== Segment start ==

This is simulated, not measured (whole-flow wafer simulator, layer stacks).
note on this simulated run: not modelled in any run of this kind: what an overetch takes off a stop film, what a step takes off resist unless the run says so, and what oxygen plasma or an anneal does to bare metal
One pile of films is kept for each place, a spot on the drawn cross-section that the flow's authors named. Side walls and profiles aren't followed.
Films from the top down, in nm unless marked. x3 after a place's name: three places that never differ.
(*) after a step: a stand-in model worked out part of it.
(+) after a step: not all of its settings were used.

== Segment end ==

■ ACTIVITY ■
Please copy the data in full, character for character.

■ RESPONSE AREA ■
This is simulated, not measured (whole-flow wafer simulator, layer stacks).
note on this simulated run: not modelled in any run of this kind: what an overetch takes off a stop film, what a step takes off resist unless the run says so, and what oxygen plasma or an anneal does to bare metal
One pile of films is kept for each place, a spot on the drawn cross-section that the flow's authors named. Side walls and profiles aren't followed.
Films from the top down, in nm unless marked. x3 after a place's name: three places that never differ.
(*) after a step: a stand-in model worked out part of it.
(+) after a step: not all of its settings were used.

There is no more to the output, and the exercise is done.